Go through the records line by line from the top and repeat each one exactly, ending with the line that contains "What comes after".

• LISTED ENTRIES:
_____

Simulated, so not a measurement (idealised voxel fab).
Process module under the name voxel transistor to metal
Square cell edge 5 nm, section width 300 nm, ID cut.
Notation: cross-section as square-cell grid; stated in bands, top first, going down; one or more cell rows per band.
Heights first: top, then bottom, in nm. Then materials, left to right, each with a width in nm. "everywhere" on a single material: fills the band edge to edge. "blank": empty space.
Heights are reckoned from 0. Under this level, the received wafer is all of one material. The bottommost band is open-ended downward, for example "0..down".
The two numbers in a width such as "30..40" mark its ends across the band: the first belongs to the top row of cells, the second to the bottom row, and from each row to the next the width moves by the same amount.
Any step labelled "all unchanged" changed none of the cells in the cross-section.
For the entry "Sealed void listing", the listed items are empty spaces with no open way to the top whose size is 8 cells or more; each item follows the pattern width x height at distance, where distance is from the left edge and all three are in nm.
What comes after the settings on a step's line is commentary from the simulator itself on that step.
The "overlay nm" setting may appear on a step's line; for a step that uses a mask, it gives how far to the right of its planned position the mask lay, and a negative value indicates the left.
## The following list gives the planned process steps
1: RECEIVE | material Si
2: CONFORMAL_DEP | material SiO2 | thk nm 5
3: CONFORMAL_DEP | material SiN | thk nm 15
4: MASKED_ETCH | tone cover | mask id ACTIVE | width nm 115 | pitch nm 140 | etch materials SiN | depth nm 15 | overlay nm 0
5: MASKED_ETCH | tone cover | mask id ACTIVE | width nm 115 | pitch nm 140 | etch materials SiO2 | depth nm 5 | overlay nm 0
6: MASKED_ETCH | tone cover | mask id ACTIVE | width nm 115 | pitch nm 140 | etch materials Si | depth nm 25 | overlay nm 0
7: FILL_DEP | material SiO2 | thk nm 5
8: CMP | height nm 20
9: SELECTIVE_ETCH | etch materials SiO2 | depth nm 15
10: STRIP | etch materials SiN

_____

• ANSWER BOX:
Simulated, so not a measurement (idealised voxel fab).
Process module under the name voxel transistor to metal
Square cell edge 5 nm, section width 300 nm, ID cut.
Notation: cross-section as square-cell grid; stated in bands, top first, going down; one or more cell rows per band.
Heights first: top, then bottom, in nm. Then materials, left to right, each with a width in nm. "everywhere" on a single material: fills the band edge to edge. "blank": empty space.
Heights are reckoned from 0. Under this level, the received wafer is all of one material. The bottommost band is open-ended downward, for example "0..down".
The two numbers in a width such as "30..40" mark its ends across the band: the first belongs to the top row of cells, the second to the bottom row, and from each row to the next the width moves by the same amount.
Any step labelled "all unchanged" changed none of the cells in the cross-section.
For the entry "Sealed void listing", the listed items are empty spaces with no open way to the top whose size is 8 cells or more; each item follows the pattern width x height at distance, where distance is from the left edge and all three are in nm.
What comes after the settings on a step's line is commentary from the simulator itself on that step.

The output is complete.